### Required action
What is wanted is every record, duplicated word for word.

### Excerpted data
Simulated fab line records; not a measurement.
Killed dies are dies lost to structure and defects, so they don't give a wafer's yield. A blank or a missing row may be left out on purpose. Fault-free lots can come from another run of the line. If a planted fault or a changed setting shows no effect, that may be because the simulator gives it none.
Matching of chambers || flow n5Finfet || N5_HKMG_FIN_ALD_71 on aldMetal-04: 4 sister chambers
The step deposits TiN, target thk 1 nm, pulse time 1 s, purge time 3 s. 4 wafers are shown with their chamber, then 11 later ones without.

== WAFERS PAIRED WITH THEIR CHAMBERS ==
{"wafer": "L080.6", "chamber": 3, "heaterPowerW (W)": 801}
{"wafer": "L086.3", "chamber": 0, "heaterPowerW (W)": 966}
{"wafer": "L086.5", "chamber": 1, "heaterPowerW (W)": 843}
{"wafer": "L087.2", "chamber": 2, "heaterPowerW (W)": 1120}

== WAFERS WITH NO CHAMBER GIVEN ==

### Exercise response
Simulated fab line records; not a measurement.
Killed dies are dies lost to structure and defects, so they don't give a wafer's yield. A blank or a missing row may be left out on purpose. Fault-free lots can come from another run of the line. If a planted fault or a changed setting shows no effect, that may be because the simulator gives it none.
Matching of chambers || flow n5Finfet || N5_HKMG_FIN_ALD_71 on aldMetal-04: 4 sister chambers
The step deposits TiN, target thk 1 nm, pulse time 1 s, purge time 3 s. 4 wafers are shown with their chamber, then 11 later ones without.

== WAFERS PAIRED WITH THEIR CHAMBERS ==
{"wafer": "L080.6", "chamber": 3, "heaterPowerW (W)": 801}
{"wafer": "L086.3", "chamber": 0, "heaterPowerW (W)": 966}
{"wafer": "L086.5", "chamber": 1, "heaterPowerW (W)": 843}
{"wafer": "L087.2", "chamber": 2, "heaterPowerW (W)": 1120}

== WAFERS WITH NO CHAMBER GIVEN ==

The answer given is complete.